→ REQUIRED ACTION
Please set down every entry from the listing below, word for word.

→ DATA PROVIDED
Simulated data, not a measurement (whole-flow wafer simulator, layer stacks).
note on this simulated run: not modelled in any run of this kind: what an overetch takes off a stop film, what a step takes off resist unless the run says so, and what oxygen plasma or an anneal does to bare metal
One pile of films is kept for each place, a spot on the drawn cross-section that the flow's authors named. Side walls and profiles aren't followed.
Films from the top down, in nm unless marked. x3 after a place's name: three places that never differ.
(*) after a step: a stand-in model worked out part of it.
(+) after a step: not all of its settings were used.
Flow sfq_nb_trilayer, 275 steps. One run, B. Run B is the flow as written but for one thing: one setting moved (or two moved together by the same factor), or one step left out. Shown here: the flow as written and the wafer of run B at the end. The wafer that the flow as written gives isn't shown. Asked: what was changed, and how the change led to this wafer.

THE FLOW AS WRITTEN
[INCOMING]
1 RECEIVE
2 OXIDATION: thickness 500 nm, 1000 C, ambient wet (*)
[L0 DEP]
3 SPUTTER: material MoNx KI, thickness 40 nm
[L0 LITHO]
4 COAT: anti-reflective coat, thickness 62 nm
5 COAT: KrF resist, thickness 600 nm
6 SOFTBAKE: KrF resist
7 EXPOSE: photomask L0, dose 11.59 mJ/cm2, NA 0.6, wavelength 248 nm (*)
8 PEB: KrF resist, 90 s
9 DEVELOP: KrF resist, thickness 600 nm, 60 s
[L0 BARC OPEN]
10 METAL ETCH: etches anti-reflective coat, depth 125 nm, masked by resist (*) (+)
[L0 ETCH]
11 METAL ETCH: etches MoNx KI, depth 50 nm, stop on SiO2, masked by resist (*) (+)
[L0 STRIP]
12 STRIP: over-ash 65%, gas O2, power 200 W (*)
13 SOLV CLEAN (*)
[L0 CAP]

→ RESULT
Simulated data, not a measurement (whole-flow wafer simulator, layer stacks).
note on this simulated run: not modelled in any run of this kind: what an overetch takes off a stop film, what a step takes off resist unless the run says so, and what oxygen plasma or an anneal does to bare metal
One pile of films is kept for each place, a spot on the drawn cross-section that the flow's authors named. Side walls and profiles aren't followed.
Films from the top down, in nm unless marked. x3 after a place's name: three places that never differ.
(*) after a step: a stand-in model worked out part of it.
(+) after a step: not all of its settings were used.
Flow sfq_nb_trilayer, 275 steps. One run, B. Run B is the flow as written but for one thing: one setting moved (or two moved together by the same factor), or one step left out. Shown here: the flow as written and the wafer of run B at the end. The wafer that the flow as written gives isn't shown. Asked: what was changed, and how the change led to this wafer.

THE FLOW AS WRITTEN
[INCOMING]
1 RECEIVE
2 OXIDATION: thickness 500 nm, 1000 C, ambient wet (*)
[L0 DEP]
3 SPUTTER: material MoNx KI, thickness 40 nm
[L0 LITHO]
4 COAT: anti-reflective coat, thickness 62 nm
5 COAT: KrF resist, thickness 600 nm
6 SOFTBAKE: KrF resist
7 EXPOSE: photomask L0, dose 11.59 mJ/cm2, NA 0.6, wavelength 248 nm (*)
8 PEB: KrF resist, 90 s
9 DEVELOP: KrF resist, thickness 600 nm, 60 s
[L0 BARC OPEN]
10 METAL ETCH: etches anti-reflective coat, depth 125 nm, masked by resist (*) (+)
[L0 ETCH]
11 METAL ETCH: etches MoNx KI, depth 50 nm, stop on SiO2, masked by resist (*) (+)
[L0 STRIP]
12 STRIP: over-ash 65%, gas O2, power 200 W (*)
13 SOLV CLEAN (*)
[L0 CAP]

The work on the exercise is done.